▶ _Provided records_
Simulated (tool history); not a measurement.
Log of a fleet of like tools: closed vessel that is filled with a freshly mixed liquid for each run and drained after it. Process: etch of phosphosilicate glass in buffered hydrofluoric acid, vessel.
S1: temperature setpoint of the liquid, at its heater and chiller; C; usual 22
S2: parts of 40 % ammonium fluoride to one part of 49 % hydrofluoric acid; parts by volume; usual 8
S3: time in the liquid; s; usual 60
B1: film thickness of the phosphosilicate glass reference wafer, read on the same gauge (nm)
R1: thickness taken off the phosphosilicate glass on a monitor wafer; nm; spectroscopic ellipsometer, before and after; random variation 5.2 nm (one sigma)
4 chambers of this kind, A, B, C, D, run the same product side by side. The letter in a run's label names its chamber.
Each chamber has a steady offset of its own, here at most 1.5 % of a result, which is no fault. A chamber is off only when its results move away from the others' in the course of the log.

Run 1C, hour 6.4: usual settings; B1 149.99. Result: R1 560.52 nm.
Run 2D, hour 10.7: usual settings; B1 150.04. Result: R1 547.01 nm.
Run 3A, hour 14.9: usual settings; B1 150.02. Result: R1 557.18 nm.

▶ _Work task_
Although the records may continue, retype only the lines from the first one through the one containing "R1: thickness taken", exactly as they appear.

▶ _Task solution_
Simulated (tool history); not a measurement.
Log of a fleet of like tools: closed vessel that is filled with a freshly mixed liquid for each run and drained after it. Process: etch of phosphosilicate glass in buffered hydrofluoric acid, vessel.
S1: temperature setpoint of the liquid, at its heater and chiller; C; usual 22
S2: parts of 40 % ammonium fluoride to one part of 49 % hydrofluoric acid; parts by volume; usual 8
S3: time in the liquid; s; usual 60
B1: film thickness of the phosphosilicate glass reference wafer, read on the same gauge (nm)
R1: thickness taken off the phosphosilicate glass on a monitor wafer; nm; spectroscopic ellipsometer, before and after; random variation 5.2 nm (one sigma)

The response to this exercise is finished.